◆ Material provided ◆
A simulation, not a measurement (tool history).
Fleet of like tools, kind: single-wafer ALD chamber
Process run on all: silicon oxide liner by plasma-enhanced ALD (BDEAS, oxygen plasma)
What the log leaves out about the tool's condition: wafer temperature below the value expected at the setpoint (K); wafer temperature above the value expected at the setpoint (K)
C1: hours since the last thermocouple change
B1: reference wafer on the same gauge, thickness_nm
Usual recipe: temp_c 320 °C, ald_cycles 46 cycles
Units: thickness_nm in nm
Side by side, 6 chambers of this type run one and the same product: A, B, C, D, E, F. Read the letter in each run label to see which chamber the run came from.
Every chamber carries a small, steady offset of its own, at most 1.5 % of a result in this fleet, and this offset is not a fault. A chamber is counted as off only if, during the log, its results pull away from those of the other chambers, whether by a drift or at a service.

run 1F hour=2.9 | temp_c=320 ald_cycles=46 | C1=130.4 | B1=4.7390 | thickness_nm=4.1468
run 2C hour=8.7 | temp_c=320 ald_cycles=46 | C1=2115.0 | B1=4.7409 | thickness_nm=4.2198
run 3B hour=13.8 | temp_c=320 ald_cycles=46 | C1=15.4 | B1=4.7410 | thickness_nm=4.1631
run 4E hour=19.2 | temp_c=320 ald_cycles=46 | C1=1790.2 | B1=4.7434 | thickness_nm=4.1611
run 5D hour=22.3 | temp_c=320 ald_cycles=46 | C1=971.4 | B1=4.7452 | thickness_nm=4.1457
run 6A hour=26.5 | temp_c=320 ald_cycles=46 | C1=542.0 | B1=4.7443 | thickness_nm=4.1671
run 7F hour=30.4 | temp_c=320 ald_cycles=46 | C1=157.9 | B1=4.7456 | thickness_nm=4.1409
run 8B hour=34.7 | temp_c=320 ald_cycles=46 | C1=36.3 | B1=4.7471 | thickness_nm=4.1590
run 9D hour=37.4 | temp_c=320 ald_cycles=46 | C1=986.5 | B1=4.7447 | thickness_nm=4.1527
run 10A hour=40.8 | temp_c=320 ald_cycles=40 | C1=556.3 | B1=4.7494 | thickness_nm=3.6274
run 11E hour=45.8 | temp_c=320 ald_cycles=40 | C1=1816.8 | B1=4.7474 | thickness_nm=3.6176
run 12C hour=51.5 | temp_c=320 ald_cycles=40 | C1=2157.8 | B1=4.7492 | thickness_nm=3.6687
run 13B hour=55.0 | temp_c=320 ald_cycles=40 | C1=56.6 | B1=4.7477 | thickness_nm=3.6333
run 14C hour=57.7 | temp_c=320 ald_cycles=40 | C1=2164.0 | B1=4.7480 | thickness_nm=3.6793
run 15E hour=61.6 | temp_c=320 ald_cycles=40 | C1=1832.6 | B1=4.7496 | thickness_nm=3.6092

◆ Exercise ◆
Every line from the line containing "run 6A hour=26.5" through the line containing "run 14C hour=57.7" in the records above must be retyped exactly. Leave out the rest.

◆ Answer section ◆
run 6A hour=26.5 | temp_c=320 ald_cycles=46 | C1=542.0 | B1=4.7443 | thickness_nm=4.1671
run 7F hour=30.4 | temp_c=320 ald_cycles=46 | C1=157.9 | B1=4.7456 | thickness_nm=4.1409
run 8B hour=34.7 | temp_c=320 ald_cycles=46 | C1=36.3 | B1=4.7471 | thickness_nm=4.1590
run 9D hour=37.4 | temp_c=320 ald_cycles=46 | C1=986.5 | B1=4.7447 | thickness_nm=4.1527
run 10A hour=40.8 | temp_c=320 ald_cycles=40 | C1=556.3 | B1=4.7494 | thickness_nm=3.6274
run 11E hour=45.8 | temp_c=320 ald_cycles=40 | C1=1816.8 | B1=4.7474 | thickness_nm=3.6176
run 12C hour=51.5 | temp_c=320 ald_cycles=40 | C1=2157.8 | B1=4.7492 | thickness_nm=3.6687
run 13B hour=55.0 | temp_c=320 ald_cycles=40 | C1=56.6 | B1=4.7477 | thickness_nm=3.6333
run 14C hour=57.7 | temp_c=320 ald_cycles=40 | C1=2164.0 | B1=4.7480 | thickness_nm=3.6793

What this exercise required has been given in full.